BEGIN

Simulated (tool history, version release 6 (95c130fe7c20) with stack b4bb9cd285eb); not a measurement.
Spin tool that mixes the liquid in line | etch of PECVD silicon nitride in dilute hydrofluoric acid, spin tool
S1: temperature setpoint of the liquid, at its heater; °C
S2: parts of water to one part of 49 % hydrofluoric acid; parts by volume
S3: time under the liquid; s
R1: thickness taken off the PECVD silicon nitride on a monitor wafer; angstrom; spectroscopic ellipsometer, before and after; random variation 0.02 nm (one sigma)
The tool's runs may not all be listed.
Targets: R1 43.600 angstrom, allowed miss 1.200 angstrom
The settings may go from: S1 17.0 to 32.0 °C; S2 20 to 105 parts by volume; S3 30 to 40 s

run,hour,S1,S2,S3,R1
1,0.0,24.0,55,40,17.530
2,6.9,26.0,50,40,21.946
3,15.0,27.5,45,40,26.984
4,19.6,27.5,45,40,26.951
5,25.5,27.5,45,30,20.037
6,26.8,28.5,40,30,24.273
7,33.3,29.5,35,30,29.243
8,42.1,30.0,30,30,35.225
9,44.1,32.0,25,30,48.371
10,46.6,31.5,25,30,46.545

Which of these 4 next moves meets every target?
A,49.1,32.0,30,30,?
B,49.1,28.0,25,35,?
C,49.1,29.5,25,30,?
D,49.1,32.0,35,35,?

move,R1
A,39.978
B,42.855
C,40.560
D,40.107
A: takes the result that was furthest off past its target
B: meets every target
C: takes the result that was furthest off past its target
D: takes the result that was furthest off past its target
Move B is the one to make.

END

Exercise - From the first line of the entries above to the line with "10,46.6,31.5,25,30,46.545", please return every line exactly, keeping both ends.

Exercise response -
Simulated (tool history, version release 6 (95c130fe7c20) with stack b4bb9cd285eb); not a measurement.
Spin tool that mixes the liquid in line | etch of PECVD silicon nitride in dilute hydrofluoric acid, spin tool
S1: temperature setpoint of the liquid, at its heater; °C
S2: parts of water to one part of 49 % hydrofluoric acid; parts by volume
S3: time under the liquid; s
R1: thickness taken off the PECVD silicon nitride on a monitor wafer; angstrom; spectroscopic ellipsometer, before and after; random variation 0.02 nm (one sigma)
The tool's runs may not all be listed.
Targets: R1 43.600 angstrom, allowed miss 1.200 angstrom
The settings may go from: S1 17.0 to 32.0 °C; S2 20 to 105 parts by volume; S3 30 to 40 s

run,hour,S1,S2,S3,R1
1,0.0,24.0,55,40,17.530
2,6.9,26.0,50,40,21.946
3,15.0,27.5,45,40,26.984
4,19.6,27.5,45,40,26.951
5,25.5,27.5,45,30,20.037
6,26.8,28.5,40,30,24.273
7,33.3,29.5,35,30,29.243
8,42.1,30.0,30,30,35.225
9,44.1,32.0,25,30,48.371
10,46.6,31.5,25,30,46.545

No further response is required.